* Assigned task *
Only a slice of the listing below is wanted. Retype the lines from the one containing "15 / SiO2 135" through the one containing "SiN 65 / SiO2 95", exactly, both ends included.

* Data records *
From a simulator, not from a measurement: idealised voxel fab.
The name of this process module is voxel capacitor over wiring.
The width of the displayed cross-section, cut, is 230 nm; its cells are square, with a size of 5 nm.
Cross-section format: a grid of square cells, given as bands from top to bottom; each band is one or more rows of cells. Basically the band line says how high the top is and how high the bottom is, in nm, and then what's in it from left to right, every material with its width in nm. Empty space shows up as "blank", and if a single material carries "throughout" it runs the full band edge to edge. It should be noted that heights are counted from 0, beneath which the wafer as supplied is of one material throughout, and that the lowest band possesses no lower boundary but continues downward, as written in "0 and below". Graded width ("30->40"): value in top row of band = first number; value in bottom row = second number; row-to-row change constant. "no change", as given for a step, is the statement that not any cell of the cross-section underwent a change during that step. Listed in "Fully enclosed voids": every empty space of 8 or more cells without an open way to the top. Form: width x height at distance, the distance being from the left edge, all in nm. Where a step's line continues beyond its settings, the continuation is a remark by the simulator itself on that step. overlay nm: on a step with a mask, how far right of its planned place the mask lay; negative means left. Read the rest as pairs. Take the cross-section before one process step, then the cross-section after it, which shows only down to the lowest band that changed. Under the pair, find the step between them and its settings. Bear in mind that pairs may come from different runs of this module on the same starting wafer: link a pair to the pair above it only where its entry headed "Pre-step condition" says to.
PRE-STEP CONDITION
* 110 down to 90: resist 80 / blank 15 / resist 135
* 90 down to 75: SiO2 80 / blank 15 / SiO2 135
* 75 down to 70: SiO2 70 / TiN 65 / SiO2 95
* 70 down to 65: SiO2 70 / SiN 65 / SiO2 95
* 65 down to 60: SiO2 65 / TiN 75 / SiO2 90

* Answer section *
* 90 down to 75: SiO2 80 / blank 15 / SiO2 135
* 75 down to 70: SiO2 70 / TiN 65 / SiO2 95
* 70 down to 65: SiO2 70 / SiN 65 / SiO2 95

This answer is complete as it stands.